_Given data:_
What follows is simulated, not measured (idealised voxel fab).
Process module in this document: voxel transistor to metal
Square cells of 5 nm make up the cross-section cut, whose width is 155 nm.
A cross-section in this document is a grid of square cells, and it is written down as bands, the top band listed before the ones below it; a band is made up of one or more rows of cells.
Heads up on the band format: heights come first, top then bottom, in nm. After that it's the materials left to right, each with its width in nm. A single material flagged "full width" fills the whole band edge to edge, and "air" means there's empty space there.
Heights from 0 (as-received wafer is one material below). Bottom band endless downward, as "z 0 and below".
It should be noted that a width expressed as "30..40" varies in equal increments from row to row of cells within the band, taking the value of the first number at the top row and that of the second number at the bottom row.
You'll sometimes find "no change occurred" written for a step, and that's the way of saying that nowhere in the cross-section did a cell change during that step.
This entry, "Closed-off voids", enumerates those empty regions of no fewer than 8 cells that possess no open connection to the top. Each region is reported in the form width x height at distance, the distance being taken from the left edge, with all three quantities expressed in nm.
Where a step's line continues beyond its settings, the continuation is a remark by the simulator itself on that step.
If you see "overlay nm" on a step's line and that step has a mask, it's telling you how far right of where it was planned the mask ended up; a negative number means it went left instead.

_Assignment:_ What you output must match the lines from the beginning of the material through the line with "Heads up on" exactly, both ends included.

_Solution:_
What follows is simulated, not measured (idealised voxel fab).
Process module in this document: voxel transistor to metal
Square cells of 5 nm make up the cross-section cut, whose width is 155 nm.
A cross-section in this document is a grid of square cells, and it is written down as bands, the top band listed before the ones below it; a band is made up of one or more rows of cells.
Heads up on the band format: heights come first, top then bottom, in nm. After that it's the materials left to right, each with its width in nm. A single material flagged "full width" fills the whole band edge to edge, and "air" means there's empty space there.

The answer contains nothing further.